[Extracted data Boundary: Start]

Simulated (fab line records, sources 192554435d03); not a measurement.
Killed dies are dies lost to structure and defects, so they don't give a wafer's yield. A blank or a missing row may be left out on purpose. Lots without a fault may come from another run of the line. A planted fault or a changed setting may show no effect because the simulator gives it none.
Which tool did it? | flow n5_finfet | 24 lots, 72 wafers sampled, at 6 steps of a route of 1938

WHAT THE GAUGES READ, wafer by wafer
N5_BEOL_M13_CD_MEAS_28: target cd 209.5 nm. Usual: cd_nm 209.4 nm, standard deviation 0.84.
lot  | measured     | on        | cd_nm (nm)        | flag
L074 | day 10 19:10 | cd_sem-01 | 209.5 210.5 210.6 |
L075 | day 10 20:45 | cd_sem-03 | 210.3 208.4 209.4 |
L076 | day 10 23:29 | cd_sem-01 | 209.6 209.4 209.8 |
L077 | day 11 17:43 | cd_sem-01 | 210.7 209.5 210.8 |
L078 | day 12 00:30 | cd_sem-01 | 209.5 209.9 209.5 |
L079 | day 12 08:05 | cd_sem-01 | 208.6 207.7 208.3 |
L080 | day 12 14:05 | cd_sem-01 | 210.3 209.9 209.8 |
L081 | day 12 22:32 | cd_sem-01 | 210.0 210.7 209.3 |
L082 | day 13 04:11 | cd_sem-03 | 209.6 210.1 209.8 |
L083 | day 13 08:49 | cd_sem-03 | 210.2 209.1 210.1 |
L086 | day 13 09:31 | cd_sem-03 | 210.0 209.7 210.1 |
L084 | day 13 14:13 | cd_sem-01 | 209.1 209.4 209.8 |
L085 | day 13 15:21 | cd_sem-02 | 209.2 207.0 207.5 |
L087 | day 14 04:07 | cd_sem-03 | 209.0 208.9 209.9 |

[Extracted data Boundary: End]

_Assignment:_ Nothing but the lines above from the one containing "N5_BEOL_M13_CD_MEAS_28: target cd" through the one containing "L079 | day 12" should appear in the answer, each repeated exactly.

_Answer space:_
N5_BEOL_M13_CD_MEAS_28: target cd 209.5 nm. Usual: cd_nm 209.4 nm, standard deviation 0.84.
lot  | measured     | on        | cd_nm (nm)        | flag
L074 | day 10 19:10 | cd_sem-01 | 209.5 210.5 210.6 |
L075 | day 10 20:45 | cd_sem-03 | 210.3 208.4 209.4 |
L076 | day 10 23:29 | cd_sem-01 | 209.6 209.4 209.8 |
L077 | day 11 17:43 | cd_sem-01 | 210.7 209.5 210.8 |
L078 | day 12 00:30 | cd_sem-01 | 209.5 209.9 209.5 |
L079 | day 12 08:05 | cd_sem-01 | 208.6 207.7 208.3 |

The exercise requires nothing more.